▶ _Task item_
The data below must be copied in full and without any change.

^^^^
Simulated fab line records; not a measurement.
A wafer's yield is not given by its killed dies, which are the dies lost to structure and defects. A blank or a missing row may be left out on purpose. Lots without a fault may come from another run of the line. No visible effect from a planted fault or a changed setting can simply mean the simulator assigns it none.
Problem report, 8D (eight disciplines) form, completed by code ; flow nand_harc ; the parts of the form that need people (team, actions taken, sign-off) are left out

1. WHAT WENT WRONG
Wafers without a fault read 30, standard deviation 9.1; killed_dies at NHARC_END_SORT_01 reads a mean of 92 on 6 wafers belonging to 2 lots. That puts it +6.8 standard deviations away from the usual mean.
^^^^

▶ _Answer area_
Simulated fab line records; not a measurement.
A wafer's yield is not given by its killed dies, which are the dies lost to structure and defects. A blank or a missing row may be left out on purpose. Lots without a fault may come from another run of the line. No visible effect from a planted fault or a changed setting can simply mean the simulator assigns it none.
Problem report, 8D (eight disciplines) form, completed by code ; flow nand_harc ; the parts of the form that need people (team, actions taken, sign-off) are left out

1. WHAT WENT WRONG
Wafers without a fault read 30, standard deviation 9.1; killed_dies at NHARC_END_SORT_01 reads a mean of 92 on 6 wafers belonging to 2 lots. That puts it +6.8 standard deviations away from the usual mean.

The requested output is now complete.